■ Work task:
Go through the entries below from the first line and output each one exactly, up to and including the line with "Each place is".

■ Data supplied:
-- Opening Marker --

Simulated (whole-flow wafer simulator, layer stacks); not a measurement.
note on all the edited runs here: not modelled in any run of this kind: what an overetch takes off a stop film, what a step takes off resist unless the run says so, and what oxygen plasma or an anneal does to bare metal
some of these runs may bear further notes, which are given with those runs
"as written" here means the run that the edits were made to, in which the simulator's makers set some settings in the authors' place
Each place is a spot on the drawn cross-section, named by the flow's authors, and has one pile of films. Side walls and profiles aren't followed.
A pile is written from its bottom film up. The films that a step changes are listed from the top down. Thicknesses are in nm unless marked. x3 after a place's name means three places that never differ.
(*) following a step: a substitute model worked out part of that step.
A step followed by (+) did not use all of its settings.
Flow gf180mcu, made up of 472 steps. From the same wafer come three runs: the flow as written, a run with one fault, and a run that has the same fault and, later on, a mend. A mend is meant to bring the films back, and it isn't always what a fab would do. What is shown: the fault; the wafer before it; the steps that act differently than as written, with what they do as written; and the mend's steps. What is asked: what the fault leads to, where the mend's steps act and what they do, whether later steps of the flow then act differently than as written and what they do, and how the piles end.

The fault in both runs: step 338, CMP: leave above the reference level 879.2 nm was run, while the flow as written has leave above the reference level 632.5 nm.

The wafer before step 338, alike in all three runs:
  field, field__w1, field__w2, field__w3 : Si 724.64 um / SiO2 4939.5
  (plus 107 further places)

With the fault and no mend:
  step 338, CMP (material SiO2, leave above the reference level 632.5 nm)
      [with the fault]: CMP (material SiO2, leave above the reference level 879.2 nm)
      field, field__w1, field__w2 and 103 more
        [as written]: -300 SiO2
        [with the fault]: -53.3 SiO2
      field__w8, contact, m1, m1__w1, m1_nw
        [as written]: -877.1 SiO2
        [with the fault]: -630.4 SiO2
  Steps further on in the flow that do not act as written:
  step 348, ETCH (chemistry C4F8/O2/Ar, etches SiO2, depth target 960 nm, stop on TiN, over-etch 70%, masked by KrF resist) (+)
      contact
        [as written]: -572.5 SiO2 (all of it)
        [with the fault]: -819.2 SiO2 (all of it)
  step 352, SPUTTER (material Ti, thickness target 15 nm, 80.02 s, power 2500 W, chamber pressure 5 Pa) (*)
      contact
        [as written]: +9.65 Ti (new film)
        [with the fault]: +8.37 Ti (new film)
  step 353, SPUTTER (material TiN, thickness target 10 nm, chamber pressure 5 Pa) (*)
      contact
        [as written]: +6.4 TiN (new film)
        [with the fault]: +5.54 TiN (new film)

-- Closing Marker --

■ Expected answer:
Simulated (whole-flow wafer simulator, layer stacks); not a measurement.
note on all the edited runs here: not modelled in any run of this kind: what an overetch takes off a stop film, what a step takes off resist unless the run says so, and what oxygen plasma or an anneal does to bare metal
some of these runs may bear further notes, which are given with those runs
"as written" here means the run that the edits were made to, in which the simulator's makers set some settings in the authors' place
Each place is a spot on the drawn cross-section, named by the flow's authors, and has one pile of films. Side walls and profiles aren't followed.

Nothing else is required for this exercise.